• Data listing:
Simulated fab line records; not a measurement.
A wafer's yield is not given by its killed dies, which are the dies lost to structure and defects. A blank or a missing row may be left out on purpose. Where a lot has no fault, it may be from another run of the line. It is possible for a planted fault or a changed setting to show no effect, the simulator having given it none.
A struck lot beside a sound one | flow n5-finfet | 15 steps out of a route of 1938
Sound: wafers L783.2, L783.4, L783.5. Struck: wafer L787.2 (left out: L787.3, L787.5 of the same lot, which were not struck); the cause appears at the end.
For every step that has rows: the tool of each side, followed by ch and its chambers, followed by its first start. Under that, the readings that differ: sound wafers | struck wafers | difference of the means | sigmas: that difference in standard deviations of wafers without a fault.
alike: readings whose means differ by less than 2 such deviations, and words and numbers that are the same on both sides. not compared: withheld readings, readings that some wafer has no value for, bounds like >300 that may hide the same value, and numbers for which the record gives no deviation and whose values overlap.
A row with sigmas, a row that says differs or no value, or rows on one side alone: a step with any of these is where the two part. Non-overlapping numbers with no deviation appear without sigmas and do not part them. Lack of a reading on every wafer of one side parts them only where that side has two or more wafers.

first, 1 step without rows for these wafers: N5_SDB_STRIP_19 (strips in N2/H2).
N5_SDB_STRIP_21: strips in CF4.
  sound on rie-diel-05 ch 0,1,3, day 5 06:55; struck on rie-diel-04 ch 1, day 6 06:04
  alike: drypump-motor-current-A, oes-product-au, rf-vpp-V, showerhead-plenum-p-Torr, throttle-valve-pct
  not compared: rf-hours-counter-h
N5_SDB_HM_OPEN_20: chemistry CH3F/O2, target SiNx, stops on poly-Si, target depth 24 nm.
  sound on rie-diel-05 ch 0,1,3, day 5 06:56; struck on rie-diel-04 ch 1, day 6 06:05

• Task item: The line with "not compared: rf-hours-counter-h" marks the end; reproduce exactly every line from the start of the entries up to it, that line included.

• Result:
Simulated fab line records; not a measurement.
A wafer's yield is not given by its killed dies, which are the dies lost to structure and defects. A blank or a missing row may be left out on purpose. Where a lot has no fault, it may be from another run of the line. It is possible for a planted fault or a changed setting to show no effect, the simulator having given it none.
A struck lot beside a sound one | flow n5-finfet | 15 steps out of a route of 1938
Sound: wafers L783.2, L783.4, L783.5. Struck: wafer L787.2 (left out: L787.3, L787.5 of the same lot, which were not struck); the cause appears at the end.
For every step that has rows: the tool of each side, followed by ch and its chambers, followed by its first start. Under that, the readings that differ: sound wafers | struck wafers | difference of the means | sigmas: that difference in standard deviations of wafers without a fault.
alike: readings whose means differ by less than 2 such deviations, and words and numbers that are the same on both sides. not compared: withheld readings, readings that some wafer has no value for, bounds like >300 that may hide the same value, and numbers for which the record gives no deviation and whose values overlap.
A row with sigmas, a row that says differs or no value, or rows on one side alone: a step with any of these is where the two part. Non-overlapping numbers with no deviation appear without sigmas and do not part them. Lack of a reading on every wafer of one side parts them only where that side has two or more wafers.

first, 1 step without rows for these wafers: N5_SDB_STRIP_19 (strips in N2/H2).
N5_SDB_STRIP_21: strips in CF4.
  sound on rie-diel-05 ch 0,1,3, day 5 06:55; struck on rie-diel-04 ch 1, day 6 06:04
  alike: drypump-motor-current-A, oes-product-au, rf-vpp-V, showerhead-plenum-p-Torr, throttle-valve-pct
  not compared: rf-hours-counter-h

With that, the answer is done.